**Supplied entries**
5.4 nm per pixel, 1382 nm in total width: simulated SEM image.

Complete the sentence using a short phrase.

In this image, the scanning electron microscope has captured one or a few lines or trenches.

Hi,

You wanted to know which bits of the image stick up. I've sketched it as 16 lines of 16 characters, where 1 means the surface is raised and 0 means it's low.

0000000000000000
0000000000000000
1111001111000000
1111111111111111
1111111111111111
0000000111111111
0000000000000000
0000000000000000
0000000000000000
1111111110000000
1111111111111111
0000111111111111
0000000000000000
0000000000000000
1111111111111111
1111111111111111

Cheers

**Task item**
Beginning with the very first line of the records above, please retype each line through the one that has "0000111111111111", and add nothing.

**Answer space**
5.4 nm per pixel, 1382 nm in total width: simulated SEM image.

Complete the sentence using a short phrase.

In this image, the scanning electron microscope has captured one or a few lines or trenches.

Hi,

You wanted to know which bits of the image stick up. I've sketched it as 16 lines of 16 characters, where 1 means the surface is raised and 0 means it's low.

0000000000000000
0000000000000000
1111001111000000
1111111111111111
1111111111111111
0000000111111111
0000000000000000
0000000000000000
0000000000000000
1111111110000000
1111111111111111
0000111111111111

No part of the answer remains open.